Data provided below:
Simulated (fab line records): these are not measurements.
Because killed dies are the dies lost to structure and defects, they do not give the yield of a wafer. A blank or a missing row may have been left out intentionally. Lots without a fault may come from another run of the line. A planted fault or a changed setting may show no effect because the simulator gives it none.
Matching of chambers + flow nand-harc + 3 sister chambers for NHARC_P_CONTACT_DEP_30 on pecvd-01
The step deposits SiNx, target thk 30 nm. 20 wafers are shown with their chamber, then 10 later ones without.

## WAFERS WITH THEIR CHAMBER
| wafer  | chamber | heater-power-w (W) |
End of Data provided.

• _Work order_:
This exercise calls for repeating every line of the data exactly.

• _Response_:
Simulated (fab line records): these are not measurements.
Because killed dies are the dies lost to structure and defects, they do not give the yield of a wafer. A blank or a missing row may have been left out intentionally. Lots without a fault may come from another run of the line. A planted fault or a changed setting may show no effect because the simulator gives it none.
Matching of chambers + flow nand-harc + 3 sister chambers for NHARC_P_CONTACT_DEP_30 on pecvd-01
The step deposits SiNx, target thk 30 nm. 20 wafers are shown with their chamber, then 10 later ones without.

## WAFERS WITH THEIR CHAMBER
| wafer  | chamber | heater-power-w (W) |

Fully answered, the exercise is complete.